*DATA FOR ANALYSIS*
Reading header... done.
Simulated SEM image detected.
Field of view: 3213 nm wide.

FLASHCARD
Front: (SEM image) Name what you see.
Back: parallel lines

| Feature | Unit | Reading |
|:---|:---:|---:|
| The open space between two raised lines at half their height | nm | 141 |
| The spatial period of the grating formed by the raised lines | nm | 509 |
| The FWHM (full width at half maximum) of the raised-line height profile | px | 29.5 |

*EXERCISE*
Restate word for word the entries above from the line with "Back: parallel lines" through the line with "lines | nm | 509 |", inclusive, leaving out everything else.

*YOUR SOLUTION*
Back: parallel lines

| Feature | Unit | Reading |
|:---|:---:|---:|
| The open space between two raised lines at half their height | nm | 141 |
| The spatial period of the grating formed by the raised lines | nm | 509 |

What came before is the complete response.